Beginning with the line that holds "Killed dies: the" in the data below, give again every line through the one that holds "chamber | motor current A (A) |", exactly as written.

[[ MATERIAL SUPPLIED, beginning ]]
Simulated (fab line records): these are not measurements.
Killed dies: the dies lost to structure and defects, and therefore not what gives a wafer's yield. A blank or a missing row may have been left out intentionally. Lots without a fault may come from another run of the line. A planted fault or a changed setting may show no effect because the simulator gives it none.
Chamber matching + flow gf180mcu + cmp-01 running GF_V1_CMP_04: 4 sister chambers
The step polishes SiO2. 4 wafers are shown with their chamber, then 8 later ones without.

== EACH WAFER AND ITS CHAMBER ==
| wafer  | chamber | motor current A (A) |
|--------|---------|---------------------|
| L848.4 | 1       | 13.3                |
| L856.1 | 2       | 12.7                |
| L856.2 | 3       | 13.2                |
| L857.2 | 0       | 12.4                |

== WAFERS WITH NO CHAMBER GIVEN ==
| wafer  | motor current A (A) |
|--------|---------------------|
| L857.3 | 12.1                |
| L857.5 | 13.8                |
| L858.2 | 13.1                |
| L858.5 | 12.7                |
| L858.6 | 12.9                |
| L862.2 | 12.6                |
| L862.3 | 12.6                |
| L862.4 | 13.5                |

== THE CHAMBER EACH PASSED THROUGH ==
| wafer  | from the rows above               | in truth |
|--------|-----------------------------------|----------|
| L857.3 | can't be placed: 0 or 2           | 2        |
[[ MATERIAL SUPPLIED, end ]]

WRITTEN RESPONSE
Killed dies: the dies lost to structure and defects, and therefore not what gives a wafer's yield. A blank or a missing row may have been left out intentionally. Lots without a fault may come from another run of the line. A planted fault or a changed setting may show no effect because the simulator gives it none.
Chamber matching + flow gf180mcu + cmp-01 running GF_V1_CMP_04: 4 sister chambers
The step polishes SiO2. 4 wafers are shown with their chamber, then 8 later ones without.

== EACH WAFER AND ITS CHAMBER ==
| wafer  | chamber | motor current A (A) |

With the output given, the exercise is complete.